— WORK INSTRUCTION —
Take the lines from the beginning of the data below through the line holding "A step followed" and return exactly those.

— DATA SUPPLIED —
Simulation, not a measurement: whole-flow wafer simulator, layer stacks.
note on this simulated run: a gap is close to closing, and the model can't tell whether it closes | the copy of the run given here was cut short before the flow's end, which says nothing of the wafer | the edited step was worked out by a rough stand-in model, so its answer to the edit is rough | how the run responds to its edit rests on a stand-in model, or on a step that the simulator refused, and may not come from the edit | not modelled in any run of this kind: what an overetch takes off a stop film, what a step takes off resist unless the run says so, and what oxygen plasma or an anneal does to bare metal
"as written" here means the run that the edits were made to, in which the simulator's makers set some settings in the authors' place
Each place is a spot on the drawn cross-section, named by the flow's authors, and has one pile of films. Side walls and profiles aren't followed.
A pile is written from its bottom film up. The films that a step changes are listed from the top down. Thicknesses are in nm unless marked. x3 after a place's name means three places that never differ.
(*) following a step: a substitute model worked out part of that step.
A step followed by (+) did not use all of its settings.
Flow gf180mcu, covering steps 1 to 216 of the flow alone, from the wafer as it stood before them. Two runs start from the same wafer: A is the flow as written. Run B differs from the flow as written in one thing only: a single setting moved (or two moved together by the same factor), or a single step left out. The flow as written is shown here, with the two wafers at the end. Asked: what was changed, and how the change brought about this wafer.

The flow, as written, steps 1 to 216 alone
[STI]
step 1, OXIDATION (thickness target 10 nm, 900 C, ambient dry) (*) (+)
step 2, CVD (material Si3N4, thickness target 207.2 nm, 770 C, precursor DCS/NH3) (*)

— RESPONSE —
Simulation, not a measurement: whole-flow wafer simulator, layer stacks.
note on this simulated run: a gap is close to closing, and the model can't tell whether it closes | the copy of the run given here was cut short before the flow's end, which says nothing of the wafer | the edited step was worked out by a rough stand-in model, so its answer to the edit is rough | how the run responds to its edit rests on a stand-in model, or on a step that the simulator refused, and may not come from the edit | not modelled in any run of this kind: what an overetch takes off a stop film, what a step takes off resist unless the run says so, and what oxygen plasma or an anneal does to bare metal
"as written" here means the run that the edits were made to, in which the simulator's makers set some settings in the authors' place
Each place is a spot on the drawn cross-section, named by the flow's authors, and has one pile of films. Side walls and profiles aren't followed.
A pile is written from its bottom film up. The films that a step changes are listed from the top down. Thicknesses are in nm unless marked. x3 after a place's name means three places that never differ.
(*) following a step: a substitute model worked out part of that step.
A step followed by (+) did not use all of its settings.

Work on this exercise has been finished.